◆ **Work item**
Type each record below again, with the same words.

◆ **Extracted data**
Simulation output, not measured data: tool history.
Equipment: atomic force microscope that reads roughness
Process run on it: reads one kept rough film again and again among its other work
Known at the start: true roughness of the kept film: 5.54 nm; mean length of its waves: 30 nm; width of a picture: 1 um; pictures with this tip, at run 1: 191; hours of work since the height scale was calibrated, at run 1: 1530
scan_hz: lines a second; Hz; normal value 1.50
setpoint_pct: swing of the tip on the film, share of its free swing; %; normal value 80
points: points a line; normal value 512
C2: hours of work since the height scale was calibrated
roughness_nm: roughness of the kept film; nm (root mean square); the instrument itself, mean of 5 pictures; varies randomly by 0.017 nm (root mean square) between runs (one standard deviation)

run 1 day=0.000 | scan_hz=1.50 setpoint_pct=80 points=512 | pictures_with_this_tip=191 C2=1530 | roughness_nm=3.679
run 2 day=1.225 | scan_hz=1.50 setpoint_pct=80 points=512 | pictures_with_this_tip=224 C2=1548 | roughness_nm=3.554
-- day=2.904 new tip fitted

◆ **Answer space**
Simulation output, not measured data: tool history.
Equipment: atomic force microscope that reads roughness
Process run on it: reads one kept rough film again and again among its other work
Known at the start: true roughness of the kept film: 5.54 nm; mean length of its waves: 30 nm; width of a picture: 1 um; pictures with this tip, at run 1: 191; hours of work since the height scale was calibrated, at run 1: 1530
scan_hz: lines a second; Hz; normal value 1.50
setpoint_pct: swing of the tip on the film, share of its free swing; %; normal value 80
points: points a line; normal value 512
C2: hours of work since the height scale was calibrated
roughness_nm: roughness of the kept film; nm (root mean square); the instrument itself, mean of 5 pictures; varies randomly by 0.017 nm (root mean square) between runs (one standard deviation)

run 1 day=0.000 | scan_hz=1.50 setpoint_pct=80 points=512 | pictures_with_this_tip=191 C2=1530 | roughness_nm=3.679
run 2 day=1.225 | scan_hz=1.50 setpoint_pct=80 points=512 | pictures_with_this_tip=224 C2=1548 | roughness_nm=3.554
-- day=2.904 new tip fitted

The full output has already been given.